Entries provided:
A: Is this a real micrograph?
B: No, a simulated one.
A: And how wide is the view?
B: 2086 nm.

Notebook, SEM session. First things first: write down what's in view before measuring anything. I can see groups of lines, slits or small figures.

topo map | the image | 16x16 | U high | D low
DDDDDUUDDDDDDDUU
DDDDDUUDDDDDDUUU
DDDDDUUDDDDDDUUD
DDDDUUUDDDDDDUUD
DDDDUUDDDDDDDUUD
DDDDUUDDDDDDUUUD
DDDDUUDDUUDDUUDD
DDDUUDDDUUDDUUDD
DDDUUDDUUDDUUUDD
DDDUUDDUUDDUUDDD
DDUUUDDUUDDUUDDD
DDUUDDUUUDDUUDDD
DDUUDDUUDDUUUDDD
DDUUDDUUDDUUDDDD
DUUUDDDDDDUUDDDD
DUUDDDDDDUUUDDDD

Brief: Repeat the lines from the first one in the records through the line containing "DDDDUUDDDDDDUUUD", exactly as written, and nothing else.

Exercise answer:
A: Is this a real micrograph?
B: No, a simulated one.
A: And how wide is the view?
B: 2086 nm.

Notebook, SEM session. First things first: write down what's in view before measuring anything. I can see groups of lines, slits or small figures.

topo map | the image | 16x16 | U high | D low
DDDDDUUDDDDDDDUU
DDDDDUUDDDDDDUUU
DDDDDUUDDDDDDUUD
DDDDUUUDDDDDDUUD
DDDDUUDDDDDDDUUD
DDDDUUDDDDDDUUUD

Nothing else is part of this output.